Material supplied:
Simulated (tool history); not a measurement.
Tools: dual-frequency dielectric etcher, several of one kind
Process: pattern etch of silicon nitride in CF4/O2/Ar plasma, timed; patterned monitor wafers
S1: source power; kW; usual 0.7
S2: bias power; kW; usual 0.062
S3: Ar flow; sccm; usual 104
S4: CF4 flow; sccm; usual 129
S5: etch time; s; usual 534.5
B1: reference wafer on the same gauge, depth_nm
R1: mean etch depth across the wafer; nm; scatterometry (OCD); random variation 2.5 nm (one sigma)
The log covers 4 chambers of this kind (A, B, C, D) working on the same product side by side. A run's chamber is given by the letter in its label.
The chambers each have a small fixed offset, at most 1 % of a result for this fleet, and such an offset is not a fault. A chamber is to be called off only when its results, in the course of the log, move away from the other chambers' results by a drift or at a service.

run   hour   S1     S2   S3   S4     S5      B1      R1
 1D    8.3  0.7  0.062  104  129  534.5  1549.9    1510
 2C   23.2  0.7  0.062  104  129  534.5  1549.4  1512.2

Work task: Using the entries shown above, reproduce verbatim the lines from the line bearing "S4: CF4 flow; sccm; usual 129" to the line bearing "The log covers", inclusive.

Written reply:
S4: CF4 flow; sccm; usual 129
S5: etch time; s; usual 534.5
B1: reference wafer on the same gauge, depth_nm
R1: mean etch depth across the wafer; nm; scatterometry (OCD); random variation 2.5 nm (one sigma)
The log covers 4 chambers of this kind (A, B, C, D) working on the same product side by side. A run's chamber is given by the letter in its label.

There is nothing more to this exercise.